_BRIEF_. Output, word for word, every line from the start of the listing down to and including the line that contains "What a band's"; include nothing else.

⟨

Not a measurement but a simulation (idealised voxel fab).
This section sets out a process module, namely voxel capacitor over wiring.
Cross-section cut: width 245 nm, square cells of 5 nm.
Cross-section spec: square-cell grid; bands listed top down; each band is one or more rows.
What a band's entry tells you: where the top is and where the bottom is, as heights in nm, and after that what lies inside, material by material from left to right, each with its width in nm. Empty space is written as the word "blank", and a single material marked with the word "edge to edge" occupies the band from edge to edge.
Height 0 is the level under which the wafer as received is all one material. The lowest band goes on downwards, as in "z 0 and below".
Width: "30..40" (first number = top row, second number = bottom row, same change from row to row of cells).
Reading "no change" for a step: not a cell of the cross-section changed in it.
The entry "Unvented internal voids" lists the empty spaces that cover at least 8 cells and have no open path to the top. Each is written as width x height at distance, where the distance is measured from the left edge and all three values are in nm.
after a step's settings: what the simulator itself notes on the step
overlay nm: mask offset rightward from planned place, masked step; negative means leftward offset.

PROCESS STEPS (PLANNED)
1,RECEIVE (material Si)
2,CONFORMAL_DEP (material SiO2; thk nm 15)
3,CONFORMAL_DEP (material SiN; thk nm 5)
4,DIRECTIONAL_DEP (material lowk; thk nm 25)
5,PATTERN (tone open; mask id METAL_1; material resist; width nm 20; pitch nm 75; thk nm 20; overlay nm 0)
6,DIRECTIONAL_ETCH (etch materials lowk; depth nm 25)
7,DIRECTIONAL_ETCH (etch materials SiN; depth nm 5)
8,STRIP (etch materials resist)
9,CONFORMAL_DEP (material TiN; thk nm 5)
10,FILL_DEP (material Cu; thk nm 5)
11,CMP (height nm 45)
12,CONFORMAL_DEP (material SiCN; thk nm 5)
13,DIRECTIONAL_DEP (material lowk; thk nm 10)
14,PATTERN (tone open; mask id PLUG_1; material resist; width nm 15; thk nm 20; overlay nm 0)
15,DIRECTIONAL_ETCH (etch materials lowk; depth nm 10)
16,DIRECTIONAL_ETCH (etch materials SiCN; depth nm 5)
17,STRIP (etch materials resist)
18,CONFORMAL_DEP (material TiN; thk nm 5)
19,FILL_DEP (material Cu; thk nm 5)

⟩

_EXERCISE ANSWER_.
Not a measurement but a simulation (idealised voxel fab).
This section sets out a process module, namely voxel capacitor over wiring.
Cross-section cut: width 245 nm, square cells of 5 nm.
Cross-section spec: square-cell grid; bands listed top down; each band is one or more rows.
What a band's entry tells you: where the top is and where the bottom is, as heights in nm, and after that what lies inside, material by material from left to right, each with its width in nm. Empty space is written as the word "blank", and a single material marked with the word "edge to edge" occupies the band from edge to edge.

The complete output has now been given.